TASK ITEM:
Give back the full data character for character.

SOURCE MATERIAL:
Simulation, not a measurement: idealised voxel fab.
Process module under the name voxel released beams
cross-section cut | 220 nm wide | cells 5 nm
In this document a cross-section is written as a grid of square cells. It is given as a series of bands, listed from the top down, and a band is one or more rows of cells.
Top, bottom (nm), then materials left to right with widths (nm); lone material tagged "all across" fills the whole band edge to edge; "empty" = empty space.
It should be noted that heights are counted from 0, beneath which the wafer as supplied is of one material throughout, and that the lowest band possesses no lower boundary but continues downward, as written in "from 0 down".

EXERCISE RESPONSE:
Simulation, not a measurement: idealised voxel fab.
Process module under the name voxel released beams
cross-section cut | 220 nm wide | cells 5 nm
In this document a cross-section is written as a grid of square cells. It is given as a series of bands, listed from the top down, and a band is one or more rows of cells.
Top, bottom (nm), then materials left to right with widths (nm); lone material tagged "all across" fills the whole band edge to edge; "empty" = empty space.
It should be noted that heights are counted from 0, beneath which the wafer as supplied is of one material throughout, and that the lowest band possesses no lower boundary but continues downward, as written in "from 0 down".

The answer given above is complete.